=== Begin Enclosure ===

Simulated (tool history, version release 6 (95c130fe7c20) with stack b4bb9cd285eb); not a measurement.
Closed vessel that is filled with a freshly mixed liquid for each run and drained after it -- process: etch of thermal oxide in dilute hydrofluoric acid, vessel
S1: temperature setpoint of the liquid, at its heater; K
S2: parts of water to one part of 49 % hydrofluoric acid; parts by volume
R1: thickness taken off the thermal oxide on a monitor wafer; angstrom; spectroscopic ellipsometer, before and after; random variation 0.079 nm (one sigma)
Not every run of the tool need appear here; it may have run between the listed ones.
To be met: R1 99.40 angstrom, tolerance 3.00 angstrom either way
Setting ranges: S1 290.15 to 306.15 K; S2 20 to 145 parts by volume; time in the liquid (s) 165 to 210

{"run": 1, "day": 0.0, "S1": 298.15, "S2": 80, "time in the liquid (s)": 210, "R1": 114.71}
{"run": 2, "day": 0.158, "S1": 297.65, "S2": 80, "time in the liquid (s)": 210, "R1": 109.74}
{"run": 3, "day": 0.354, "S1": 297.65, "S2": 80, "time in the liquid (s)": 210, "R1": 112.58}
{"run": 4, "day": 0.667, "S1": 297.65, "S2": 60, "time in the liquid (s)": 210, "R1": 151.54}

=== End Enclosure ===

Work task
Print the material once more, exactly.

Worked solution
Simulated (tool history, version release 6 (95c130fe7c20) with stack b4bb9cd285eb); not a measurement.
Closed vessel that is filled with a freshly mixed liquid for each run and drained after it -- process: etch of thermal oxide in dilute hydrofluoric acid, vessel
S1: temperature setpoint of the liquid, at its heater; K
S2: parts of water to one part of 49 % hydrofluoric acid; parts by volume
R1: thickness taken off the thermal oxide on a monitor wafer; angstrom; spectroscopic ellipsometer, before and after; random variation 0.079 nm (one sigma)
Not every run of the tool need appear here; it may have run between the listed ones.
To be met: R1 99.40 angstrom, tolerance 3.00 angstrom either way
Setting ranges: S1 290.15 to 306.15 K; S2 20 to 145 parts by volume; time in the liquid (s) 165 to 210

{"run": 1, "day": 0.0, "S1": 298.15, "S2": 80, "time in the liquid (s)": 210, "R1": 114.71}
{"run": 2, "day": 0.158, "S1": 297.65, "S2": 80, "time in the liquid (s)": 210, "R1": 109.74}
{"run": 3, "day": 0.354, "S1": 297.65, "S2": 80, "time in the liquid (s)": 210, "R1": 112.58}
{"run": 4, "day": 0.667, "S1": 297.65, "S2": 60, "time in the liquid (s)": 210, "R1": 151.54}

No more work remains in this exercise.